Material provided:
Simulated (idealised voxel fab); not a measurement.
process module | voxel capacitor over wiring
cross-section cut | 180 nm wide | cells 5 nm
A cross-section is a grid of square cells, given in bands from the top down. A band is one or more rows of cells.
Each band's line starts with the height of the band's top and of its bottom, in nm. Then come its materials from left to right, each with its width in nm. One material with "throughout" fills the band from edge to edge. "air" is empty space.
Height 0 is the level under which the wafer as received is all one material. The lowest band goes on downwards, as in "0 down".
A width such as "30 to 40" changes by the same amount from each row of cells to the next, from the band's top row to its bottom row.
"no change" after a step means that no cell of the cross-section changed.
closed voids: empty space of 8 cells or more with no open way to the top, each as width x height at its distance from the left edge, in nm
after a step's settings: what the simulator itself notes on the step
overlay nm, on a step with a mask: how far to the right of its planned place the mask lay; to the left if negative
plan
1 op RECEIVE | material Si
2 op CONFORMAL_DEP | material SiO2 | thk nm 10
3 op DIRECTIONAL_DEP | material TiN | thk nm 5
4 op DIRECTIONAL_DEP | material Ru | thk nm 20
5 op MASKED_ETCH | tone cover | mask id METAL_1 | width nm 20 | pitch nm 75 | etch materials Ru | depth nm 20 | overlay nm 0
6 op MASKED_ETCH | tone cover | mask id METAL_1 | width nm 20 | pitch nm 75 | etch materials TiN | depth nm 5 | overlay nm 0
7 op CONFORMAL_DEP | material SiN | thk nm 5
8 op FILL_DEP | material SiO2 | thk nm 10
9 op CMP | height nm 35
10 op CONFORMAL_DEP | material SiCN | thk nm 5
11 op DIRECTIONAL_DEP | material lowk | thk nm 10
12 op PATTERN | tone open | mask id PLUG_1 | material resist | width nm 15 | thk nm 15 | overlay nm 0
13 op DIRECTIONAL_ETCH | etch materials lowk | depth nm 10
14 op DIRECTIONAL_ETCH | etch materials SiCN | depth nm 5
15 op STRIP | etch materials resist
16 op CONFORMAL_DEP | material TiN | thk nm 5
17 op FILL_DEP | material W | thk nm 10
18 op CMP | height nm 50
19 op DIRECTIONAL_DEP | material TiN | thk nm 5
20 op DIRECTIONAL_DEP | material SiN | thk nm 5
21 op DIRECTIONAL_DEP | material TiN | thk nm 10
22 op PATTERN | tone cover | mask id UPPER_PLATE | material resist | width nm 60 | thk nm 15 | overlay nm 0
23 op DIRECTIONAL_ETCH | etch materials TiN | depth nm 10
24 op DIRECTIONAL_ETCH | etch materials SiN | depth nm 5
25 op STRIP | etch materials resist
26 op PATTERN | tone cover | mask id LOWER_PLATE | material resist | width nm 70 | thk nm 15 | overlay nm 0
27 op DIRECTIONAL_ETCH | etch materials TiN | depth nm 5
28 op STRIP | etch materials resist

Required action: Reproduce the entries exactly, starting at their first line and stopping after the line with "11 op DIRECTIONAL_DEP".

Response area:
Simulated (idealised voxel fab); not a measurement.
process module | voxel capacitor over wiring
cross-section cut | 180 nm wide | cells 5 nm
A cross-section is a grid of square cells, given in bands from the top down. A band is one or more rows of cells.
Each band's line starts with the height of the band's top and of its bottom, in nm. Then come its materials from left to right, each with its width in nm. One material with "throughout" fills the band from edge to edge. "air" is empty space.
Height 0 is the level under which the wafer as received is all one material. The lowest band goes on downwards, as in "0 down".
A width such as "30 to 40" changes by the same amount from each row of cells to the next, from the band's top row to its bottom row.
"no change" after a step means that no cell of the cross-section changed.
closed voids: empty space of 8 cells or more with no open way to the top, each as width x height at its distance from the left edge, in nm
after a step's settings: what the simulator itself notes on the step
overlay nm, on a step with a mask: how far to the right of its planned place the mask lay; to the left if negative
plan
1 op RECEIVE | material Si
2 op CONFORMAL_DEP | material SiO2 | thk nm 10
3 op DIRECTIONAL_DEP | material TiN | thk nm 5
4 op DIRECTIONAL_DEP | material Ru | thk nm 20
5 op MASKED_ETCH | tone cover | mask id METAL_1 | width nm 20 | pitch nm 75 | etch materials Ru | depth nm 20 | overlay nm 0
6 op MASKED_ETCH | tone cover | mask id METAL_1 | width nm 20 | pitch nm 75 | etch materials TiN | depth nm 5 | overlay nm 0
7 op CONFORMAL_DEP | material SiN | thk nm 5
8 op FILL_DEP | material SiO2 | thk nm 10
9 op CMP | height nm 35
10 op CONFORMAL_DEP | material SiCN | thk nm 5
11 op DIRECTIONAL_DEP | material lowk | thk nm 10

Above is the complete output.